-- DATA SECTION --
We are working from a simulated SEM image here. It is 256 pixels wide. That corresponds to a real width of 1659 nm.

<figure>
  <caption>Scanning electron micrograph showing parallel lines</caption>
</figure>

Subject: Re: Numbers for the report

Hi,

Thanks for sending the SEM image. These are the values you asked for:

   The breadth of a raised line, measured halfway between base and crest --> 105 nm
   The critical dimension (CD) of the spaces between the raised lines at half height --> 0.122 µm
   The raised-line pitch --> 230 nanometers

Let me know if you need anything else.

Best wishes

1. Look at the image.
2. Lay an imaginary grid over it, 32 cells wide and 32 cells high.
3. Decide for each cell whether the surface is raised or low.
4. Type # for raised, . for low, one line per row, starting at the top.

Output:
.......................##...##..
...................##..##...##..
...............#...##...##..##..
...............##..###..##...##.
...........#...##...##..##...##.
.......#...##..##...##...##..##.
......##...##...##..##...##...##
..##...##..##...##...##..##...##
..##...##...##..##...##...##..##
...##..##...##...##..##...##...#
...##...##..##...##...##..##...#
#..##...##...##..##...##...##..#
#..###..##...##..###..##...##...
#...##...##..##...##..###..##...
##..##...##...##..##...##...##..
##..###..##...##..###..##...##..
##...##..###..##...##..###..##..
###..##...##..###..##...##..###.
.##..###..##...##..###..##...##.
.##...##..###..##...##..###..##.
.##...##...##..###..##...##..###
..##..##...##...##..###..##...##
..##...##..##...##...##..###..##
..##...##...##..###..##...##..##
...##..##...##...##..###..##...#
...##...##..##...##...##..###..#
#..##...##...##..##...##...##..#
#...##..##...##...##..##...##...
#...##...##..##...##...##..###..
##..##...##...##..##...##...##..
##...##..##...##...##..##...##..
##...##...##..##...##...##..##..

-- REQUIREMENT --
Print exactly the lines of the listing above starting at the line containing "<caption>Scanning electron micrograph" and ending at the line containing "The critical dimension", both included.

-- EXERCISE OUTPUT --
  <caption>Scanning electron micrograph showing parallel lines</caption>
</figure>

Subject: Re: Numbers for the report

Hi,

Thanks for sending the SEM image. These are the values you asked for:

   The breadth of a raised line, measured halfway between base and crest --> 105 nm
   The critical dimension (CD) of the spaces between the raised lines at half height --> 0.122 µm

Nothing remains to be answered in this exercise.